- **Work item**
All of the data below needs to be set down again, exactly as shown.

- Opening Delimiter -

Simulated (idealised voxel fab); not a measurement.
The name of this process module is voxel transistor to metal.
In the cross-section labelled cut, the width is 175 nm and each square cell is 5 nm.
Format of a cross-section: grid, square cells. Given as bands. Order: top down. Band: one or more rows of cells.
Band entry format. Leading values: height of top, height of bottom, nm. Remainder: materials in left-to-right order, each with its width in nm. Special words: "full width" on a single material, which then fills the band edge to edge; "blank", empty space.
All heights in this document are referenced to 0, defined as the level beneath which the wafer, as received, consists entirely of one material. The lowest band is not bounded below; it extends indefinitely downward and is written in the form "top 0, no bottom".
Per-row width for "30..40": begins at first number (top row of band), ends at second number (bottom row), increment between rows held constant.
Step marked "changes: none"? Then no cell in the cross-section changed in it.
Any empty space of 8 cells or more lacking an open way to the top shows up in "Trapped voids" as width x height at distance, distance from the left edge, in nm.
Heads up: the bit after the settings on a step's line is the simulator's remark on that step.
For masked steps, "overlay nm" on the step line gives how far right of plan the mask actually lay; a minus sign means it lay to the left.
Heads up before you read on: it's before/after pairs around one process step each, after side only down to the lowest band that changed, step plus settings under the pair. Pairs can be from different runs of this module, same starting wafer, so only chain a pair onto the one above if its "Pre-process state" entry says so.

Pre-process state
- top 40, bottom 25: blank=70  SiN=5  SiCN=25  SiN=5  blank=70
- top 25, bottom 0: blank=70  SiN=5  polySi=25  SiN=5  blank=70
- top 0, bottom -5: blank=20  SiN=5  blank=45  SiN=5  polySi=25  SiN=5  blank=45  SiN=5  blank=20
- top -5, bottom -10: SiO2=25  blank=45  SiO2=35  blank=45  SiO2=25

- Closing Delimiter -

- **Worked solution**
Simulated (idealised voxel fab); not a measurement.
The name of this process module is voxel transistor to metal.
In the cross-section labelled cut, the width is 175 nm and each square cell is 5 nm.
Format of a cross-section: grid, square cells. Given as bands. Order: top down. Band: one or more rows of cells.
Band entry format. Leading values: height of top, height of bottom, nm. Remainder: materials in left-to-right order, each with its width in nm. Special words: "full width" on a single material, which then fills the band edge to edge; "blank", empty space.
All heights in this document are referenced to 0, defined as the level beneath which the wafer, as received, consists entirely of one material. The lowest band is not bounded below; it extends indefinitely downward and is written in the form "top 0, no bottom".
Per-row width for "30..40": begins at first number (top row of band), ends at second number (bottom row), increment between rows held constant.
Step marked "changes: none"? Then no cell in the cross-section changed in it.
Any empty space of 8 cells or more lacking an open way to the top shows up in "Trapped voids" as width x height at distance, distance from the left edge, in nm.
Heads up: the bit after the settings on a step's line is the simulator's remark on that step.
For masked steps, "overlay nm" on the step line gives how far right of plan the mask actually lay; a minus sign means it lay to the left.
Heads up before you read on: it's before/after pairs around one process step each, after side only down to the lowest band that changed, step plus settings under the pair. Pairs can be from different runs of this module, same starting wafer, so only chain a pair onto the one above if its "Pre-process state" entry says so.

Pre-process state
- top 40, bottom 25: blank=70  SiN=5  SiCN=25  SiN=5  blank=70
- top 25, bottom 0: blank=70  SiN=5  polySi=25  SiN=5  blank=70
- top 0, bottom -5: blank=20  SiN=5  blank=45  SiN=5  polySi=25  SiN=5  blank=45  SiN=5  blank=20
- top -5, bottom -10: SiO2=25  blank=45  SiO2=35  blank=45  SiO2=25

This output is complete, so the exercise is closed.